Records shown section start

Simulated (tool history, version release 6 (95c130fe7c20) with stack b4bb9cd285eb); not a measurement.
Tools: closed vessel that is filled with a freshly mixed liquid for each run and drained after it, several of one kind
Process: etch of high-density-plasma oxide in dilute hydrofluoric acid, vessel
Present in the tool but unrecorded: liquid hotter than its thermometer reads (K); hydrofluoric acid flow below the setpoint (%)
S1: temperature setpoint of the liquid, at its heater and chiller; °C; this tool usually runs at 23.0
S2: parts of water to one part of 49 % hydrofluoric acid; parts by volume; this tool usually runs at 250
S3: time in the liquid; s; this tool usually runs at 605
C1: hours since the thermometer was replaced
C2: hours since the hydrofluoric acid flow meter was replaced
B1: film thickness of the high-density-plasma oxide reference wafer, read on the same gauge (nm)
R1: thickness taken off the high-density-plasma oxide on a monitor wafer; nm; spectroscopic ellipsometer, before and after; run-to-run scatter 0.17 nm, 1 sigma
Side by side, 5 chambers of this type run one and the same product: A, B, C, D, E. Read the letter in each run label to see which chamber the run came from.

Records shown section end

* **Required action**
Your answer should be exactly the lines of the data above, from the first through the line containing "R1: thickness taken".

* **Answer space**
Simulated (tool history, version release 6 (95c130fe7c20) with stack b4bb9cd285eb); not a measurement.
Tools: closed vessel that is filled with a freshly mixed liquid for each run and drained after it, several of one kind
Process: etch of high-density-plasma oxide in dilute hydrofluoric acid, vessel
Present in the tool but unrecorded: liquid hotter than its thermometer reads (K); hydrofluoric acid flow below the setpoint (%)
S1: temperature setpoint of the liquid, at its heater and chiller; °C; this tool usually runs at 23.0
S2: parts of water to one part of 49 % hydrofluoric acid; parts by volume; this tool usually runs at 250
S3: time in the liquid; s; this tool usually runs at 605
C1: hours since the thermometer was replaced
C2: hours since the hydrofluoric acid flow meter was replaced
B1: film thickness of the high-density-plasma oxide reference wafer, read on the same gauge (nm)
R1: thickness taken off the high-density-plasma oxide on a monitor wafer; nm; spectroscopic ellipsometer, before and after; run-to-run scatter 0.17 nm, 1 sigma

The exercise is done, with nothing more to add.